-- Opening Marker --

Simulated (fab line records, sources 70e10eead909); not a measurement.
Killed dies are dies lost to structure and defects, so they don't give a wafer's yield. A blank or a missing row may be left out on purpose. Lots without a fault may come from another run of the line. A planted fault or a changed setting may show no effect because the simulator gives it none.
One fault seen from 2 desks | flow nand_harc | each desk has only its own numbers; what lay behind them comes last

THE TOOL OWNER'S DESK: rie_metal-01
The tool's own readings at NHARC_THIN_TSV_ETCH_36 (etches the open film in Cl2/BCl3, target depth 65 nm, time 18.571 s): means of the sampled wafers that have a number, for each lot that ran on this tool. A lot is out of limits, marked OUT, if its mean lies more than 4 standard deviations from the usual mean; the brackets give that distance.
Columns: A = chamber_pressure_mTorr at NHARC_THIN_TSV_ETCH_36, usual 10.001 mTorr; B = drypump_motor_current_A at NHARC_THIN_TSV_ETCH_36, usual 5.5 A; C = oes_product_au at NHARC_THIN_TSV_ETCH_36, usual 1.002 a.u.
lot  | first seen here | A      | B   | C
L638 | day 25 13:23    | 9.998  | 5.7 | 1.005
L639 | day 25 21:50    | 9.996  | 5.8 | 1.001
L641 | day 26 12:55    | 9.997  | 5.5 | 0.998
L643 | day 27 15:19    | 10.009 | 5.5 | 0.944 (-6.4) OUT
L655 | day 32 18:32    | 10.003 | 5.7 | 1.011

-- Closing Marker --

* [REQUIRED ACTION]:
A word-for-word copy of the data above is the goal, so set it all down again.

* [ANSWER SECTION]:
Simulated (fab line records, sources 70e10eead909); not a measurement.
Killed dies are dies lost to structure and defects, so they don't give a wafer's yield. A blank or a missing row may be left out on purpose. Lots without a fault may come from another run of the line. A planted fault or a changed setting may show no effect because the simulator gives it none.
One fault seen from 2 desks | flow nand_harc | each desk has only its own numbers; what lay behind them comes last

THE TOOL OWNER'S DESK: rie_metal-01
The tool's own readings at NHARC_THIN_TSV_ETCH_36 (etches the open film in Cl2/BCl3, target depth 65 nm, time 18.571 s): means of the sampled wafers that have a number, for each lot that ran on this tool. A lot is out of limits, marked OUT, if its mean lies more than 4 standard deviations from the usual mean; the brackets give that distance.
Columns: A = chamber_pressure_mTorr at NHARC_THIN_TSV_ETCH_36, usual 10.001 mTorr; B = drypump_motor_current_A at NHARC_THIN_TSV_ETCH_36, usual 5.5 A; C = oes_product_au at NHARC_THIN_TSV_ETCH_36, usual 1.002 a.u.
lot  | first seen here | A      | B   | C
L638 | day 25 13:23    | 9.998  | 5.7 | 1.005
L639 | day 25 21:50    | 9.996  | 5.8 | 1.001
L641 | day 26 12:55    | 9.997  | 5.5 | 0.998
L643 | day 27 15:19    | 10.009 | 5.5 | 0.944 (-6.4) OUT
L655 | day 32 18:32    | 10.003 | 5.7 | 1.011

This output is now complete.